> _Excerpted records_
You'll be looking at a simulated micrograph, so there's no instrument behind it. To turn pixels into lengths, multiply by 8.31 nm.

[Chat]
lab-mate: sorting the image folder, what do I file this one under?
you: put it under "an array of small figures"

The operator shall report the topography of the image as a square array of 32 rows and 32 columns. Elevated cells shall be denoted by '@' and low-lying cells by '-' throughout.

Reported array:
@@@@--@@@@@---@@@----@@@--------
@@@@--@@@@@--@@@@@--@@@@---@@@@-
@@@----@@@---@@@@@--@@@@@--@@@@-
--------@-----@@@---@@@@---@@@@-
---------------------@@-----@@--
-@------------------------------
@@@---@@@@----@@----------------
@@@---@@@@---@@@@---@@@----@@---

> _Work request_
The listing above should be transcribed in full, exactly as written.

> _Exercise solution_
You'll be looking at a simulated micrograph, so there's no instrument behind it. To turn pixels into lengths, multiply by 8.31 nm.

[Chat]
lab-mate: sorting the image folder, what do I file this one under?
you: put it under "an array of small figures"

The operator shall report the topography of the image as a square array of 32 rows and 32 columns. Elevated cells shall be denoted by '@' and low-lying cells by '-' throughout.

Reported array:
@@@@--@@@@@---@@@----@@@--------
@@@@--@@@@@--@@@@@--@@@@---@@@@-
@@@----@@@---@@@@@--@@@@@--@@@@-
--------@-----@@@---@@@@---@@@@-
---------------------@@-----@@--
-@------------------------------
@@@---@@@@----@@----------------
@@@---@@@@---@@@@---@@@----@@---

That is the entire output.